▶ [Work item]:
Please output the data below exactly as given, starting at its first line and stopping after the line that contains "Height 0 is".

▶ [Study material]:

------------------------------------

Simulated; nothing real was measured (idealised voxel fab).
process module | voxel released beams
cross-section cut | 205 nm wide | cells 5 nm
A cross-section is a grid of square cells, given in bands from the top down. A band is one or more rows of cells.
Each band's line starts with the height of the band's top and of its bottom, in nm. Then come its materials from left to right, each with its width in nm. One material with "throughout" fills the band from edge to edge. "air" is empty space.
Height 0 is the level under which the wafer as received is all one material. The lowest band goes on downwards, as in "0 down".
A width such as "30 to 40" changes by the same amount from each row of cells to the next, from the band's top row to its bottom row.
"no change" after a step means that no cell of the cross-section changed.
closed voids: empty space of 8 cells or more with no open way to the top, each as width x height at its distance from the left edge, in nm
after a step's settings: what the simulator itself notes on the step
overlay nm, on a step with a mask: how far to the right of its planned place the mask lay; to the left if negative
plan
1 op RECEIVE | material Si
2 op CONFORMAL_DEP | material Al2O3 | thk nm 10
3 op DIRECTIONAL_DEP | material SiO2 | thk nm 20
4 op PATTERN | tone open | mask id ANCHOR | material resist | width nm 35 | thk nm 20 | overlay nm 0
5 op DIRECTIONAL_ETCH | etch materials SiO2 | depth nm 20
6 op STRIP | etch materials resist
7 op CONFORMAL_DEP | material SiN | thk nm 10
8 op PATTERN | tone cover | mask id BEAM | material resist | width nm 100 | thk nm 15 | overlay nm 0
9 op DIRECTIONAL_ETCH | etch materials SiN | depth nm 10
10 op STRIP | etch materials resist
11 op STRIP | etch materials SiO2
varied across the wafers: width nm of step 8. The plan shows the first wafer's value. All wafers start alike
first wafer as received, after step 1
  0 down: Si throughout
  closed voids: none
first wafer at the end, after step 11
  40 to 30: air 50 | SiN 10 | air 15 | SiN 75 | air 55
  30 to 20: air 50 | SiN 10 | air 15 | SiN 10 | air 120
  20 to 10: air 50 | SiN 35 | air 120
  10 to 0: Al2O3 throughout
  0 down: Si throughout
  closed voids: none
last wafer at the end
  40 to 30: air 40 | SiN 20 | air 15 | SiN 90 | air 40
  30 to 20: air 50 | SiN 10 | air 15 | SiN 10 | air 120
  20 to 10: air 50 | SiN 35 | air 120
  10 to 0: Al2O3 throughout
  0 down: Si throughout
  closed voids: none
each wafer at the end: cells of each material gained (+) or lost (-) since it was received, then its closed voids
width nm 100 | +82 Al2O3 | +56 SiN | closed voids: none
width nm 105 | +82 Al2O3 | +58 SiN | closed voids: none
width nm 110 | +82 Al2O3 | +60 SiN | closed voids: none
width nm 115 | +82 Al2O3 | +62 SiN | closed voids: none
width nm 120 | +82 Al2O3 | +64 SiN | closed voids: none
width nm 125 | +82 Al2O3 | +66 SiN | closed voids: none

------------------------------------

▶ [Answer space]:
Simulated; nothing real was measured (idealised voxel fab).
process module | voxel released beams
cross-section cut | 205 nm wide | cells 5 nm
A cross-section is a grid of square cells, given in bands from the top down. A band is one or more rows of cells.
Each band's line starts with the height of the band's top and of its bottom, in nm. Then come its materials from left to right, each with its width in nm. One material with "throughout" fills the band from edge to edge. "air" is empty space.
Height 0 is the level under which the wafer as received is all one material. The lowest band goes on downwards, as in "0 down".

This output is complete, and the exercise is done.